Work instruction. The data should be duplicated exactly, with every word kept as it is.

# # # # #

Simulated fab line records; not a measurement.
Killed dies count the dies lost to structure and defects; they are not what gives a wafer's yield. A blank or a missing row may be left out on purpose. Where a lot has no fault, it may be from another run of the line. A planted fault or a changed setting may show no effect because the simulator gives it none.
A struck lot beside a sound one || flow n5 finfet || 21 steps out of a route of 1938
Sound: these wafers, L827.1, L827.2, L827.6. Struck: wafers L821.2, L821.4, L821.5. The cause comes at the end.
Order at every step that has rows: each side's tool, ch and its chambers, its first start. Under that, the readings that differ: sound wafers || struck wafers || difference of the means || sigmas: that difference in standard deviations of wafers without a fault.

# # # # #

Exercise result.
Simulated fab line records; not a measurement.
Killed dies count the dies lost to structure and defects; they are not what gives a wafer's yield. A blank or a missing row may be left out on purpose. Where a lot has no fault, it may be from another run of the line. A planted fault or a changed setting may show no effect because the simulator gives it none.
A struck lot beside a sound one || flow n5 finfet || 21 steps out of a route of 1938
Sound: these wafers, L827.1, L827.2, L827.6. Struck: wafers L821.2, L821.4, L821.5. The cause comes at the end.
Order at every step that has rows: each side's tool, ch and its chambers, its first start. Under that, the readings that differ: sound wafers || struck wafers || difference of the means || sigmas: that difference in standard deviations of wafers without a fault.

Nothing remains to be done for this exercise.